[DATA SECTION Boundary: Start]

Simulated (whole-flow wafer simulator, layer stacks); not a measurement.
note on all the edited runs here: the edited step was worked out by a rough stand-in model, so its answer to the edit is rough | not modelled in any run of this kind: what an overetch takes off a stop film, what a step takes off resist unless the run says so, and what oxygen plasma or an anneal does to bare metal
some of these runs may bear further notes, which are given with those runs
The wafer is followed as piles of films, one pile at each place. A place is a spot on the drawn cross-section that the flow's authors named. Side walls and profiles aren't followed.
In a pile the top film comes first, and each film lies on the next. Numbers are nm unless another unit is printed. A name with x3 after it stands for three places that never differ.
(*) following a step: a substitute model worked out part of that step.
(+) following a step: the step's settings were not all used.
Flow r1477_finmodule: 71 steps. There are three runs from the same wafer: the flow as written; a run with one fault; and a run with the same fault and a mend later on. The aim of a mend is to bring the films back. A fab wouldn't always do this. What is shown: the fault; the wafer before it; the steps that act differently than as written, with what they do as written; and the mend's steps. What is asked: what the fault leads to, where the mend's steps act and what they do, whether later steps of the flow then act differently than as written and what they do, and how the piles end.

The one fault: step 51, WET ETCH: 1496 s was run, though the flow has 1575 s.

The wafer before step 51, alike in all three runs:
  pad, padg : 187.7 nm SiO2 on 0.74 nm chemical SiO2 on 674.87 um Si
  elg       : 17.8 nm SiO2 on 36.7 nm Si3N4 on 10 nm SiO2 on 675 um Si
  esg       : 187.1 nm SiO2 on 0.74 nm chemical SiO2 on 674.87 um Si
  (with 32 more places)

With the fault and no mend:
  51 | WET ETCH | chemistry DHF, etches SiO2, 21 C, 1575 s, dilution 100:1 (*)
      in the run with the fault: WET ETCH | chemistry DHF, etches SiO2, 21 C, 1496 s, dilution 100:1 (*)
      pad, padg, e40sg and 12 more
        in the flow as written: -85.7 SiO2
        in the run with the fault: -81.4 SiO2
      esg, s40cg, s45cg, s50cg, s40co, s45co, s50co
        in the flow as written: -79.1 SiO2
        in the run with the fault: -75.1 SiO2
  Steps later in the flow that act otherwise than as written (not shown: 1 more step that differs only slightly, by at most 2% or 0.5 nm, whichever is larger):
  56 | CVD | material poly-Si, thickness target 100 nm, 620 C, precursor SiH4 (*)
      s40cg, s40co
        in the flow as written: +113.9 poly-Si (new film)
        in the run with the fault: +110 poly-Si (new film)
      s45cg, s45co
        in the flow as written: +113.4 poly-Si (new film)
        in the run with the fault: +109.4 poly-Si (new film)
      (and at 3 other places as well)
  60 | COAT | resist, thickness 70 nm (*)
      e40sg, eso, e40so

[DATA SECTION Boundary: End]

- **WORK TASK**: Copy nothing beyond the line containing "some of these". Transcribe exactly from the first line of the entries down to that line, inclusive.

- **ANSWER SPACE**:
Simulated (whole-flow wafer simulator, layer stacks); not a measurement.
note on all the edited runs here: the edited step was worked out by a rough stand-in model, so its answer to the edit is rough | not modelled in any run of this kind: what an overetch takes off a stop film, what a step takes off resist unless the run says so, and what oxygen plasma or an anneal does to bare metal
some of these runs may bear further notes, which are given with those runs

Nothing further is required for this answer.